[Start of section]

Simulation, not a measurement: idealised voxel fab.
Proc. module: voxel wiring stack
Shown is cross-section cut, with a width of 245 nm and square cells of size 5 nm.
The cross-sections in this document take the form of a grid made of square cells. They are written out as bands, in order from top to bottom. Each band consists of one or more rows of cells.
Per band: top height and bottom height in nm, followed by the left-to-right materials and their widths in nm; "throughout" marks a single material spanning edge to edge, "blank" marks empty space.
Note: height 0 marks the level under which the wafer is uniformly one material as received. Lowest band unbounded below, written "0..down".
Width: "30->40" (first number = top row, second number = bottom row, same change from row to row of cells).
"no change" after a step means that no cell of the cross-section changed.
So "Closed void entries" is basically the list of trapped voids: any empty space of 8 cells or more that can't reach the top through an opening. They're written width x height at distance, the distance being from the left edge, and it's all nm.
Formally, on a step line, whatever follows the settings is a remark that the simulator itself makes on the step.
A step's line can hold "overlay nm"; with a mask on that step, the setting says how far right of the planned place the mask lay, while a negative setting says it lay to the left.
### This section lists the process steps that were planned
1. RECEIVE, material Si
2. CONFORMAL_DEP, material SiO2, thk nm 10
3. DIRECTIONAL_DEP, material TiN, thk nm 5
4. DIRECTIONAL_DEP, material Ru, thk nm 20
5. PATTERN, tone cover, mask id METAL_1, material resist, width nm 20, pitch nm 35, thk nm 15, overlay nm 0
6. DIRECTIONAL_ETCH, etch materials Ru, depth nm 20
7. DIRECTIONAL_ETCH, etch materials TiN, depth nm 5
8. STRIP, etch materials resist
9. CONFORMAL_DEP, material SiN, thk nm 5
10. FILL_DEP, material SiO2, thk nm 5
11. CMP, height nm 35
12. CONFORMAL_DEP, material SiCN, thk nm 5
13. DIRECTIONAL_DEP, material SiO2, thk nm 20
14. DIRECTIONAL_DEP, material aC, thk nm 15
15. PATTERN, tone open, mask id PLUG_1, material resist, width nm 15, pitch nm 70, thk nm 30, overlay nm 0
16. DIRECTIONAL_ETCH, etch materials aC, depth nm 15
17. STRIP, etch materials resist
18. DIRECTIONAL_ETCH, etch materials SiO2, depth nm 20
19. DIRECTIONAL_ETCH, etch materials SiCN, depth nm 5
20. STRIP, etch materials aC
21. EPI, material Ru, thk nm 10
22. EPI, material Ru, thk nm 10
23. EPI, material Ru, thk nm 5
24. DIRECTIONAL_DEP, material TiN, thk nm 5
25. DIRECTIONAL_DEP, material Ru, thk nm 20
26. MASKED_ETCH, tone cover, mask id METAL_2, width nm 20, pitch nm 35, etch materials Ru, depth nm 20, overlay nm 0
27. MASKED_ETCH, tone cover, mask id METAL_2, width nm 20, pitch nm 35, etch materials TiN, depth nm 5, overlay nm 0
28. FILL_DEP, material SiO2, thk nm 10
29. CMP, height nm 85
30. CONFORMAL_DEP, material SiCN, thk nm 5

[End of section]

WORK INSTRUCTION: Up to and including the line that contains "Shown is cross-section", restate each line of the material above word for word, beginning with its first line.

EXERCISE RESPONSE:
Simulation, not a measurement: idealised voxel fab.
Proc. module: voxel wiring stack
Shown is cross-section cut, with a width of 245 nm and square cells of size 5 nm.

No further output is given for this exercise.